* Record excerpts
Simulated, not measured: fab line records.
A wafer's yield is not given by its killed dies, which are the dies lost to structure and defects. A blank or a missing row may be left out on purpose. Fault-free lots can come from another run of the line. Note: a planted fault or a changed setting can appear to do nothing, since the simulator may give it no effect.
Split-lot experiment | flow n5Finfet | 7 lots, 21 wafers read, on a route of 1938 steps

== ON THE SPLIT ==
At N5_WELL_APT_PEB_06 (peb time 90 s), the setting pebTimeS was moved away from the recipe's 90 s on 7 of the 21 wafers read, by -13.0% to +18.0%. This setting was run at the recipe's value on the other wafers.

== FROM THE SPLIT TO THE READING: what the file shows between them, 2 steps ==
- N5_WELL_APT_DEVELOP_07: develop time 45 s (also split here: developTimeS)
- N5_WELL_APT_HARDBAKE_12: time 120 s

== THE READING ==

* Work order
Each entry above is to be copied out exactly.

* Your response
Simulated, not measured: fab line records.
A wafer's yield is not given by its killed dies, which are the dies lost to structure and defects. A blank or a missing row may be left out on purpose. Fault-free lots can come from another run of the line. Note: a planted fault or a changed setting can appear to do nothing, since the simulator may give it no effect.
Split-lot experiment | flow n5Finfet | 7 lots, 21 wafers read, on a route of 1938 steps

== ON THE SPLIT ==
At N5_WELL_APT_PEB_06 (peb time 90 s), the setting pebTimeS was moved away from the recipe's 90 s on 7 of the 21 wafers read, by -13.0% to +18.0%. This setting was run at the recipe's value on the other wafers.

== FROM THE SPLIT TO THE READING: what the file shows between them, 2 steps ==
- N5_WELL_APT_DEVELOP_07: develop time 45 s (also split here: developTimeS)
- N5_WELL_APT_HARDBAKE_12: time 120 s

== THE READING ==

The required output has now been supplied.